All lines from the start of the listing below through the line containing "Cells per side? 32" are to be written out again exactly, and no others.

= = = =

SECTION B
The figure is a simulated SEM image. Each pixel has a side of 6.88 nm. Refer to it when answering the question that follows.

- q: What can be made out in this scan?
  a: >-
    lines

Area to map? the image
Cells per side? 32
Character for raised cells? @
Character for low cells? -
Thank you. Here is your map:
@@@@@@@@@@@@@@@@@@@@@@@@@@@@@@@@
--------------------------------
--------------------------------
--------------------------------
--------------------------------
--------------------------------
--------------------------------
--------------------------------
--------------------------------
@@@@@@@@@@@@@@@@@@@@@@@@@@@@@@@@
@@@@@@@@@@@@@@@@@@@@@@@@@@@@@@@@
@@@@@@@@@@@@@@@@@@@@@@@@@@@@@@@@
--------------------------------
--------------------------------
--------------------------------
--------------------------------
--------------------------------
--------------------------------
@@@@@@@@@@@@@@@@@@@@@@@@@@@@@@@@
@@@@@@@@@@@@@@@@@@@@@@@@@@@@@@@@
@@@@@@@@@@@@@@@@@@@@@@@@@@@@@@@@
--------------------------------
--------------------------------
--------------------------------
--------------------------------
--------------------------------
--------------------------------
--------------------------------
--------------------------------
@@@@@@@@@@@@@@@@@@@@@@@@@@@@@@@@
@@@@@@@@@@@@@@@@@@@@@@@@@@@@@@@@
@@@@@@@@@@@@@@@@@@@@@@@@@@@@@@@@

= = = =

Your response –
SECTION B
The figure is a simulated SEM image. Each pixel has a side of 6.88 nm. Refer to it when answering the question that follows.

- q: What can be made out in this scan?
  a: >-
    lines

Area to map? the image
Cells per side? 32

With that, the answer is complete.